(Work request) Would you reproduce the entries that follow exactly as they appear?

··· Data under study ···

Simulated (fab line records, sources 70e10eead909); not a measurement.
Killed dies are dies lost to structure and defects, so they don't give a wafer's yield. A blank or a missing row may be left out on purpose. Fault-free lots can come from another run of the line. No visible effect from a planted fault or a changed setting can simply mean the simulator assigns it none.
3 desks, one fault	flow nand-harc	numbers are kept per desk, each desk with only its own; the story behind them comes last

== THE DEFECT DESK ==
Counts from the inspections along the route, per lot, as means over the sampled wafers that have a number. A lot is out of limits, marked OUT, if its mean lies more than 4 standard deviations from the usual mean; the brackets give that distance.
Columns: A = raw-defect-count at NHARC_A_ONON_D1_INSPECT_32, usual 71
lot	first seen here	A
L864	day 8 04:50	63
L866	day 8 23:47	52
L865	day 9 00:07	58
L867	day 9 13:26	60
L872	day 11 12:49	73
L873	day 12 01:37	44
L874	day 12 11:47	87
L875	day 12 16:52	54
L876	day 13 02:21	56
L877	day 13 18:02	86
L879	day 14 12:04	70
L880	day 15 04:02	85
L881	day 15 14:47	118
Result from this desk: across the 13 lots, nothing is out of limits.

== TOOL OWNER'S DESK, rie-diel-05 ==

···

(Task result)
Simulated (fab line records, sources 70e10eead909); not a measurement.
Killed dies are dies lost to structure and defects, so they don't give a wafer's yield. A blank or a missing row may be left out on purpose. Fault-free lots can come from another run of the line. No visible effect from a planted fault or a changed setting can simply mean the simulator assigns it none.
3 desks, one fault	flow nand-harc	numbers are kept per desk, each desk with only its own; the story behind them comes last

== THE DEFECT DESK ==
Counts from the inspections along the route, per lot, as means over the sampled wafers that have a number. A lot is out of limits, marked OUT, if its mean lies more than 4 standard deviations from the usual mean; the brackets give that distance.
Columns: A = raw-defect-count at NHARC_A_ONON_D1_INSPECT_32, usual 71
lot	first seen here	A
L864	day 8 04:50	63
L866	day 8 23:47	52
L865	day 9 00:07	58
L867	day 9 13:26	60
L872	day 11 12:49	73
L873	day 12 01:37	44
L874	day 12 11:47	87
L875	day 12 16:52	54
L876	day 13 02:21	56
L877	day 13 18:02	86
L879	day 14 12:04	70
L880	day 15 04:02	85
L881	day 15 14:47	118
Result from this desk: across the 13 lots, nothing is out of limits.

== TOOL OWNER'S DESK, rie-diel-05 ==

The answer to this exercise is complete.